# Task item
Write out the data exactly, keeping every line.

# Supplied data
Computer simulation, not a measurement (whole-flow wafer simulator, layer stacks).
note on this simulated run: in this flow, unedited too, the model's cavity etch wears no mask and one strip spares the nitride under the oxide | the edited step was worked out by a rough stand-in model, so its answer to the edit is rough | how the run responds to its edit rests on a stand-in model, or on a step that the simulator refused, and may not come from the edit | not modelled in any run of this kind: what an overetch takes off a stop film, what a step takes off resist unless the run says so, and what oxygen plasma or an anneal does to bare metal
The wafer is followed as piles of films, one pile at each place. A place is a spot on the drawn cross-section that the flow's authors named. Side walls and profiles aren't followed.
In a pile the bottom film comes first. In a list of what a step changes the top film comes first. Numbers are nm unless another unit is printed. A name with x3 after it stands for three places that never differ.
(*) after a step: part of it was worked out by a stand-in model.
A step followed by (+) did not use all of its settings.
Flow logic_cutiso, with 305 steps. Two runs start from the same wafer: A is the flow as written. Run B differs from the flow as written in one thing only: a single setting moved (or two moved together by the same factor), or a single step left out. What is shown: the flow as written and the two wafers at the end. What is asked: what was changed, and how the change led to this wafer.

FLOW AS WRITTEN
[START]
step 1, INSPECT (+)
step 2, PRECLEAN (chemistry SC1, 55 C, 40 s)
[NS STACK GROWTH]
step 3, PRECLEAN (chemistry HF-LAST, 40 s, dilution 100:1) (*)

# Exercise solution
Computer simulation, not a measurement (whole-flow wafer simulator, layer stacks).
note on this simulated run: in this flow, unedited too, the model's cavity etch wears no mask and one strip spares the nitride under the oxide | the edited step was worked out by a rough stand-in model, so its answer to the edit is rough | how the run responds to its edit rests on a stand-in model, or on a step that the simulator refused, and may not come from the edit | not modelled in any run of this kind: what an overetch takes off a stop film, what a step takes off resist unless the run says so, and what oxygen plasma or an anneal does to bare metal
The wafer is followed as piles of films, one pile at each place. A place is a spot on the drawn cross-section that the flow's authors named. Side walls and profiles aren't followed.
In a pile the bottom film comes first. In a list of what a step changes the top film comes first. Numbers are nm unless another unit is printed. A name with x3 after it stands for three places that never differ.
(*) after a step: part of it was worked out by a stand-in model.
A step followed by (+) did not use all of its settings.
Flow logic_cutiso, with 305 steps. Two runs start from the same wafer: A is the flow as written. Run B differs from the flow as written in one thing only: a single setting moved (or two moved together by the same factor), or a single step left out. What is shown: the flow as written and the two wafers at the end. What is asked: what was changed, and how the change led to this wafer.

FLOW AS WRITTEN
[START]
step 1, INSPECT (+)
step 2, PRECLEAN (chemistry SC1, 55 C, 40 s)
[NS STACK GROWTH]
step 3, PRECLEAN (chemistry HF-LAST, 40 s, dilution 100:1) (*)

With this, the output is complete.